> **Supplied information**:
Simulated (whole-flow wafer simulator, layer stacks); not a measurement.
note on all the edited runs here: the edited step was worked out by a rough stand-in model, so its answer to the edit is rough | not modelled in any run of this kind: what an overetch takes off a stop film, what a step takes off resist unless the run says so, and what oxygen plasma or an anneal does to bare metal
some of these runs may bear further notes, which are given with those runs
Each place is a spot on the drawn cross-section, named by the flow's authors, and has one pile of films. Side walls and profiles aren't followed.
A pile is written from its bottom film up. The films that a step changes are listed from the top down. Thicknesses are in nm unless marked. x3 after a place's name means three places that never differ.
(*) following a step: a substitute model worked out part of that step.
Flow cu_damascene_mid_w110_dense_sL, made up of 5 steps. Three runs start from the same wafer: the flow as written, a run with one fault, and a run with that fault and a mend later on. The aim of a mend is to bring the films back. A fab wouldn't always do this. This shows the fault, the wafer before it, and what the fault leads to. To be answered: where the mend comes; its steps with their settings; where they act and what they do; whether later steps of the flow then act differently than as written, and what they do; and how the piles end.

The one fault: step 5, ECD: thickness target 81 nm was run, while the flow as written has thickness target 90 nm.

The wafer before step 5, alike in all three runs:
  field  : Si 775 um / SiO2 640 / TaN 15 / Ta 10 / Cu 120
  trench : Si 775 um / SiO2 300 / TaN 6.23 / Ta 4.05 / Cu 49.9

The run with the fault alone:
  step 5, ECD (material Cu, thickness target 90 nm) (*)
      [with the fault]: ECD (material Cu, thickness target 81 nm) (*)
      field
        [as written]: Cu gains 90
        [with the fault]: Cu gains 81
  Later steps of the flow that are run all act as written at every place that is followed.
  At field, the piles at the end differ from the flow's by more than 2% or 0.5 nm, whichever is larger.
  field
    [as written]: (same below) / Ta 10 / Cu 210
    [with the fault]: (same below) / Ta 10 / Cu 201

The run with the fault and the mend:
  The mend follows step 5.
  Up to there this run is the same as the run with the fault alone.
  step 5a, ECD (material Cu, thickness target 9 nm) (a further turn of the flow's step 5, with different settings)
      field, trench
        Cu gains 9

> **Activity**:
Copy the records above faithfully. Begin at their first line, end at the line containing "[with the fault]: (same", and include nothing else.

> **Written response**:
Simulated (whole-flow wafer simulator, layer stacks); not a measurement.
note on all the edited runs here: the edited step was worked out by a rough stand-in model, so its answer to the edit is rough | not modelled in any run of this kind: what an overetch takes off a stop film, what a step takes off resist unless the run says so, and what oxygen plasma or an anneal does to bare metal
some of these runs may bear further notes, which are given with those runs
Each place is a spot on the drawn cross-section, named by the flow's authors, and has one pile of films. Side walls and profiles aren't followed.
A pile is written from its bottom film up. The films that a step changes are listed from the top down. Thicknesses are in nm unless marked. x3 after a place's name means three places that never differ.
(*) following a step: a substitute model worked out part of that step.
Flow cu_damascene_mid_w110_dense_sL, made up of 5 steps. Three runs start from the same wafer: the flow as written, a run with one fault, and a run with that fault and a mend later on. The aim of a mend is to bring the films back. A fab wouldn't always do this. This shows the fault, the wafer before it, and what the fault leads to. To be answered: where the mend comes; its steps with their settings; where they act and what they do; whether later steps of the flow then act differently than as written, and what they do; and how the piles end.

The one fault: step 5, ECD: thickness target 81 nm was run, while the flow as written has thickness target 90 nm.

The wafer before step 5, alike in all three runs:
  field  : Si 775 um / SiO2 640 / TaN 15 / Ta 10 / Cu 120
  trench : Si 775 um / SiO2 300 / TaN 6.23 / Ta 4.05 / Cu 49.9

The run with the fault alone:
  step 5, ECD (material Cu, thickness target 90 nm) (*)
      [with the fault]: ECD (material Cu, thickness target 81 nm) (*)
      field
        [as written]: Cu gains 90
        [with the fault]: Cu gains 81
  Later steps of the flow that are run all act as written at every place that is followed.
  At field, the piles at the end differ from the flow's by more than 2% or 0.5 nm, whichever is larger.
  field
    [as written]: (same below) / Ta 10 / Cu 210
    [with the fault]: (same below) / Ta 10 / Cu 201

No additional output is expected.